Task item:
Restate word for word the lines that begin the listing and end with the line holding "L093 | day 7".

· · · ·

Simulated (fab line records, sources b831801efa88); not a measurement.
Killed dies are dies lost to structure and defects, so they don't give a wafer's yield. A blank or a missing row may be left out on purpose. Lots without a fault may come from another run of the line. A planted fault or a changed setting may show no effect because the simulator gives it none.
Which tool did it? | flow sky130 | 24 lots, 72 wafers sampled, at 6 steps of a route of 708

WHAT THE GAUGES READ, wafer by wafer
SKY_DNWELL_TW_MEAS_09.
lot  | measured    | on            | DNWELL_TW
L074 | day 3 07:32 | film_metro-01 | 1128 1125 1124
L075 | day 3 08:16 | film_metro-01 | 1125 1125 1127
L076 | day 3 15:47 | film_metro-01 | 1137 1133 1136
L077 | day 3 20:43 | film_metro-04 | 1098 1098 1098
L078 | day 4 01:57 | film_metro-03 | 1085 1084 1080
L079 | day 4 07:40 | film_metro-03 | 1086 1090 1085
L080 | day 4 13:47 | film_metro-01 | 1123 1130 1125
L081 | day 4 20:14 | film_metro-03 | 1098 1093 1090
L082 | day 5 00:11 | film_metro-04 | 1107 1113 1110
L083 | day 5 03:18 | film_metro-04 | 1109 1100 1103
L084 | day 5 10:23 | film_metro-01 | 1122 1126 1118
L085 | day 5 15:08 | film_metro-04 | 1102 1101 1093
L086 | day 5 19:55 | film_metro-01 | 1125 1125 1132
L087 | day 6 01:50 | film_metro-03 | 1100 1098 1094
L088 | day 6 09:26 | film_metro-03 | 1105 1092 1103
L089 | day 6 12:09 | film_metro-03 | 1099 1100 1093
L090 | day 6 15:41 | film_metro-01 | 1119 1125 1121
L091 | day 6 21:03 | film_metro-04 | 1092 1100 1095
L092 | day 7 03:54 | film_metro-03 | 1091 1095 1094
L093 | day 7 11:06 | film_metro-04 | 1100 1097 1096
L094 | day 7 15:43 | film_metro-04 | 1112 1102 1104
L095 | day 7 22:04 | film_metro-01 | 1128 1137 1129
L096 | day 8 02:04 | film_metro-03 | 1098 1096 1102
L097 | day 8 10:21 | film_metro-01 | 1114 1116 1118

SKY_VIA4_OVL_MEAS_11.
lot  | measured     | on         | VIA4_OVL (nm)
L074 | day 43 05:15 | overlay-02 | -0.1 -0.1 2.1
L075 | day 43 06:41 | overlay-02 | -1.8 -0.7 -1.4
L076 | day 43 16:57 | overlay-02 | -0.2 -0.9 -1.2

· · · ·

Response box:
Simulated (fab line records, sources b831801efa88); not a measurement.
Killed dies are dies lost to structure and defects, so they don't give a wafer's yield. A blank or a missing row may be left out on purpose. Lots without a fault may come from another run of the line. A planted fault or a changed setting may show no effect because the simulator gives it none.
Which tool did it? | flow sky130 | 24 lots, 72 wafers sampled, at 6 steps of a route of 708

WHAT THE GAUGES READ, wafer by wafer
SKY_DNWELL_TW_MEAS_09.
lot  | measured    | on            | DNWELL_TW
L074 | day 3 07:32 | film_metro-01 | 1128 1125 1124
L075 | day 3 08:16 | film_metro-01 | 1125 1125 1127
L076 | day 3 15:47 | film_metro-01 | 1137 1133 1136
L077 | day 3 20:43 | film_metro-04 | 1098 1098 1098
L078 | day 4 01:57 | film_metro-03 | 1085 1084 1080
L079 | day 4 07:40 | film_metro-03 | 1086 1090 1085
L080 | day 4 13:47 | film_metro-01 | 1123 1130 1125
L081 | day 4 20:14 | film_metro-03 | 1098 1093 1090
L082 | day 5 00:11 | film_metro-04 | 1107 1113 1110
L083 | day 5 03:18 | film_metro-04 | 1109 1100 1103
L084 | day 5 10:23 | film_metro-01 | 1122 1126 1118
L085 | day 5 15:08 | film_metro-04 | 1102 1101 1093
L086 | day 5 19:55 | film_metro-01 | 1125 1125 1132
L087 | day 6 01:50 | film_metro-03 | 1100 1098 1094
L088 | day 6 09:26 | film_metro-03 | 1105 1092 1103
L089 | day 6 12:09 | film_metro-03 | 1099 1100 1093
L090 | day 6 15:41 | film_metro-01 | 1119 1125 1121
L091 | day 6 21:03 | film_metro-04 | 1092 1100 1095
L092 | day 7 03:54 | film_metro-03 | 1091 1095 1094
L093 | day 7 11:06 | film_metro-04 | 1100 1097 1096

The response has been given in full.